▼

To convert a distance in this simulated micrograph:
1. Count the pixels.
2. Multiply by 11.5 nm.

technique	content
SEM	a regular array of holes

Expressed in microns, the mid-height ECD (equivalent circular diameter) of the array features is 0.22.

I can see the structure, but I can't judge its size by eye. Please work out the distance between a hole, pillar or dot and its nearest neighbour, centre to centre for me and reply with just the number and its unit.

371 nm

▲

- **ASSIGNED TASK**:
Your answer should be the lines of the listing above between the line holding "2. Multiply by 11.5 nm." and the line holding "I can see the", inclusive, restated word for word and alone.

- **TASK ANSWER**:
2. Multiply by 11.5 nm.

technique	content
SEM	a regular array of holes

Expressed in microns, the mid-height ECD (equivalent circular diameter) of the array features is 0.22.

I can see the structure, but I can't judge its size by eye. Please work out the distance between a hole, pillar or dot and its nearest neighbour, centre to centre for me and reply with just the number and its unit.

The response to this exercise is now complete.